◆ WORK INSTRUCTION: In the entries that follow, copy exactly each line from the first through the line with "Square cell edge".

++++ MATERIAL SHOWN ++++
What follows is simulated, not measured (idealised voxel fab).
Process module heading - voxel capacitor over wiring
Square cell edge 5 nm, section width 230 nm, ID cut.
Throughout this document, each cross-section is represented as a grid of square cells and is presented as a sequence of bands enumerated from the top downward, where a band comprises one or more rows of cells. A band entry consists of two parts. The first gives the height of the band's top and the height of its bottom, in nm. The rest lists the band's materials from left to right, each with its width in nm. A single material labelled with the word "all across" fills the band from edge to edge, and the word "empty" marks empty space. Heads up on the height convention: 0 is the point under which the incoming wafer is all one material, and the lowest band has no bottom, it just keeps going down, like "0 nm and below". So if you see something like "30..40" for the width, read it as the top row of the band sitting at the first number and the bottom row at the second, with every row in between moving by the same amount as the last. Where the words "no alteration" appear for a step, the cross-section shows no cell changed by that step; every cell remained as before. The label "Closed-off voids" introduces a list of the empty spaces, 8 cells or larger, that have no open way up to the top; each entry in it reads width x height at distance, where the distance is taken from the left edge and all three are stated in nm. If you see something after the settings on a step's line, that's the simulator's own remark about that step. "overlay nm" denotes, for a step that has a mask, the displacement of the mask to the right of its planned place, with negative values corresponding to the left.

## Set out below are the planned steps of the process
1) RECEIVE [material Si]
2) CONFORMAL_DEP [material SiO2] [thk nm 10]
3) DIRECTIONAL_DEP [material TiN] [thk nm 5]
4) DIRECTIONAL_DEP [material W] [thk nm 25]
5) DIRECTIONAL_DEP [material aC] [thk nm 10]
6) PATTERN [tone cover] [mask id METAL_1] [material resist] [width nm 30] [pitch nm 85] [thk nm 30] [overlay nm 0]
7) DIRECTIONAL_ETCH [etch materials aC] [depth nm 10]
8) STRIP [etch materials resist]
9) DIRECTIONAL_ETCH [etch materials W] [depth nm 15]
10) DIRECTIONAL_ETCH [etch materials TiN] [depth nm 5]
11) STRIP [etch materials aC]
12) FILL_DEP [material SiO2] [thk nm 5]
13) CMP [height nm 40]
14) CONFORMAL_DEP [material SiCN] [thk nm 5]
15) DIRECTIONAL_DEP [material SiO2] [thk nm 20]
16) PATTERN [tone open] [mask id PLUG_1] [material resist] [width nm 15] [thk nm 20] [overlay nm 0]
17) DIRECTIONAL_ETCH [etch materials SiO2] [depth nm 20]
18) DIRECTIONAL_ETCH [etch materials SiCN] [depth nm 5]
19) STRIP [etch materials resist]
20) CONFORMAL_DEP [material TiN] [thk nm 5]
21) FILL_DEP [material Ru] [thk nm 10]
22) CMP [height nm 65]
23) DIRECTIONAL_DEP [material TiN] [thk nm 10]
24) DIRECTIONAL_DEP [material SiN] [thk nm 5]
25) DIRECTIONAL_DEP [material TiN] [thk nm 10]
++++

◆ EXERCISE ANSWER:
What follows is simulated, not measured (idealised voxel fab).
Process module heading - voxel capacitor over wiring
Square cell edge 5 nm, section width 230 nm, ID cut.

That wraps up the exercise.